§ **Requirement**: Please print the full listing exactly.

** Opening Data supplied block **

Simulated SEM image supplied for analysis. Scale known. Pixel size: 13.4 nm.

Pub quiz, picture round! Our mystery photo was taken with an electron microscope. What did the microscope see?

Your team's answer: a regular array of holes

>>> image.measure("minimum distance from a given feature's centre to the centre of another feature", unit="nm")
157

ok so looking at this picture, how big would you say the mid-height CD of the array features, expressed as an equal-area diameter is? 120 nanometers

** Closing Data supplied block **

§ **Worked solution**:
Simulated SEM image supplied for analysis. Scale known. Pixel size: 13.4 nm.

Pub quiz, picture round! Our mystery photo was taken with an electron microscope. What did the microscope see?

Your team's answer: a regular array of holes

>>> image.measure("minimum distance from a given feature's centre to the centre of another feature", unit="nm")
157

ok so looking at this picture, how big would you say the mid-height CD of the array features, expressed as an equal-area diameter is? 120 nanometers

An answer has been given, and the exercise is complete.